→ **ACTIVITY**: Word for word, reproduce every line of the data below.

===== RECORD EXTRACTS

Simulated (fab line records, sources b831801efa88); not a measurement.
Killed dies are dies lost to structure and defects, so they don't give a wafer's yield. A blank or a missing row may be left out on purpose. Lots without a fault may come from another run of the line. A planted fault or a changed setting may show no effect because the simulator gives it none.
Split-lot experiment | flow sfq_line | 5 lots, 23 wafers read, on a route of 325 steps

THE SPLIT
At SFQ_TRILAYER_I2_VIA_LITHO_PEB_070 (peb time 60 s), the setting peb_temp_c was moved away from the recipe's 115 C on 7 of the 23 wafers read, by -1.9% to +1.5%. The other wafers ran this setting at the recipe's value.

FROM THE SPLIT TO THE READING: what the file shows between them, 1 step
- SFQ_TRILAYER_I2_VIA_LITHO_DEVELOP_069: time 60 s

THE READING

==========

→ **EXERCISE SOLUTION**:
Simulated (fab line records, sources b831801efa88); not a measurement.
Killed dies are dies lost to structure and defects, so they don't give a wafer's yield. A blank or a missing row may be left out on purpose. Lots without a fault may come from another run of the line. A planted fault or a changed setting may show no effect because the simulator gives it none.
Split-lot experiment | flow sfq_line | 5 lots, 23 wafers read, on a route of 325 steps

THE SPLIT
At SFQ_TRILAYER_I2_VIA_LITHO_PEB_070 (peb time 60 s), the setting peb_temp_c was moved away from the recipe's 115 C on 7 of the 23 wafers read, by -1.9% to +1.5%. The other wafers ran this setting at the recipe's value.

FROM THE SPLIT TO THE READING: what the file shows between them, 1 step
- SFQ_TRILAYER_I2_VIA_LITHO_DEVELOP_069: time 60 s

THE READING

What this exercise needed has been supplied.